= = = = = = =

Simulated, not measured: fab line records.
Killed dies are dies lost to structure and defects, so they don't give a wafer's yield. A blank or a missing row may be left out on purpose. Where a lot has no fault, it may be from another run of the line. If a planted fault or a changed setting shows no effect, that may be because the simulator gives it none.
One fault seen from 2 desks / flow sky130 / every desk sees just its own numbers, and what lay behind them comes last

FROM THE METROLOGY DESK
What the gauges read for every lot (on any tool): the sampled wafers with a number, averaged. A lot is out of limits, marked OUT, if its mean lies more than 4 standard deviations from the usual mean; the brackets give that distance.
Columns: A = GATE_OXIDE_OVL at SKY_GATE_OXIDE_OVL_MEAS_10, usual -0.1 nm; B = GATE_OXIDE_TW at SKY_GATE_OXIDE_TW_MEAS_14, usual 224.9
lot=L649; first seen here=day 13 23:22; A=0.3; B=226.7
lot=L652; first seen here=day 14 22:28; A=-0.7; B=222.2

= = = = = = =

## [Assignment]
Nothing but an exact transcription of the records is expected.

## [Exercise response]
Simulated, not measured: fab line records.
Killed dies are dies lost to structure and defects, so they don't give a wafer's yield. A blank or a missing row may be left out on purpose. Where a lot has no fault, it may be from another run of the line. If a planted fault or a changed setting shows no effect, that may be because the simulator gives it none.
One fault seen from 2 desks / flow sky130 / every desk sees just its own numbers, and what lay behind them comes last

FROM THE METROLOGY DESK
What the gauges read for every lot (on any tool): the sampled wafers with a number, averaged. A lot is out of limits, marked OUT, if its mean lies more than 4 standard deviations from the usual mean; the brackets give that distance.
Columns: A = GATE_OXIDE_OVL at SKY_GATE_OXIDE_OVL_MEAS_10, usual -0.1 nm; B = GATE_OXIDE_TW at SKY_GATE_OXIDE_TW_MEAS_14, usual 224.9
lot=L649; first seen here=day 13 23:22; A=0.3; B=226.7
lot=L652; first seen here=day 14 22:28; A=-0.7; B=222.2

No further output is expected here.